WORK REQUEST:
Your answer must be the listing, given again word for word.

DATA SECTION:
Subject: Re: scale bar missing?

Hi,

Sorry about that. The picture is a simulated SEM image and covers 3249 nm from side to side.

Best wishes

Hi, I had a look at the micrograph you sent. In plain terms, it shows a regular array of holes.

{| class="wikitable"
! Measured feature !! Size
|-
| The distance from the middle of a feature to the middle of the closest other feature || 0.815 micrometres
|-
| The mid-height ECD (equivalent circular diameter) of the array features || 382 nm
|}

RESULT:
Subject: Re: scale bar missing?

Hi,

Sorry about that. The picture is a simulated SEM image and covers 3249 nm from side to side.

Best wishes

Hi, I had a look at the micrograph you sent. In plain terms, it shows a regular array of holes.

{| class="wikitable"
! Measured feature !! Size
|-
| The distance from the middle of a feature to the middle of the closest other feature || 0.815 micrometres
|-
| The mid-height ECD (equivalent circular diameter) of the array features || 382 nm
|}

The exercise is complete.